:::::
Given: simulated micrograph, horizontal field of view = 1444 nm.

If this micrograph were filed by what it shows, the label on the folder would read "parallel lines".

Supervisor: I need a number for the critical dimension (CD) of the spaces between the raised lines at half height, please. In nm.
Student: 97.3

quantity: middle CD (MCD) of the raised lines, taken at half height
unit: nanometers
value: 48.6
:::::

ACTION ITEM: Without leaving anything out, give the entries again exactly.

EXERCISE ANSWER:
Given: simulated micrograph, horizontal field of view = 1444 nm.

If this micrograph were filed by what it shows, the label on the folder would read "parallel lines".

Supervisor: I need a number for the critical dimension (CD) of the spaces between the raised lines at half height, please. In nm.
Student: 97.3

quantity: middle CD (MCD) of the raised lines, taken at half height
unit: nanometers
value: 48.6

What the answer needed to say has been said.